WORK ORDER:
I need the lines below from the one with "4A,1.808,600,50,91,83,299.5,620.78,6612.5" down to the one with "5C,2.288,600,50,91,83,299.5,620.73,6678.7" reproduced exactly, both ends included, and nothing else.

Segment Start: PROVIDED RECORDS

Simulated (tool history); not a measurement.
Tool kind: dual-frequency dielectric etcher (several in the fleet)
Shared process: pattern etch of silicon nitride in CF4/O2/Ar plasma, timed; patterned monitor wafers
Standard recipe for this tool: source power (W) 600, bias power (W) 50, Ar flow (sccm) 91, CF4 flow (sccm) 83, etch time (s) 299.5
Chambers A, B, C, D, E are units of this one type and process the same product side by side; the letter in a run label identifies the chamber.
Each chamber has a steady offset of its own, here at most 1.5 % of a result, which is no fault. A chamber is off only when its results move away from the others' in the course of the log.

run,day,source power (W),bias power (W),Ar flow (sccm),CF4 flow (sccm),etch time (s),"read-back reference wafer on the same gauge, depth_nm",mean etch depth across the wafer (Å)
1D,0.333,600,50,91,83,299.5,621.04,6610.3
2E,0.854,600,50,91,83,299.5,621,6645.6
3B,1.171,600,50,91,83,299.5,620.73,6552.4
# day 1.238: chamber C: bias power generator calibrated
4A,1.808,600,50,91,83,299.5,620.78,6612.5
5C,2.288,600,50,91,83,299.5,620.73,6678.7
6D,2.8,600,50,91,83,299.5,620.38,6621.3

Segment End: PROVIDED RECORDS

TASK OUTPUT:
4A,1.808,600,50,91,83,299.5,620.78,6612.5
5C,2.288,600,50,91,83,299.5,620.73,6678.7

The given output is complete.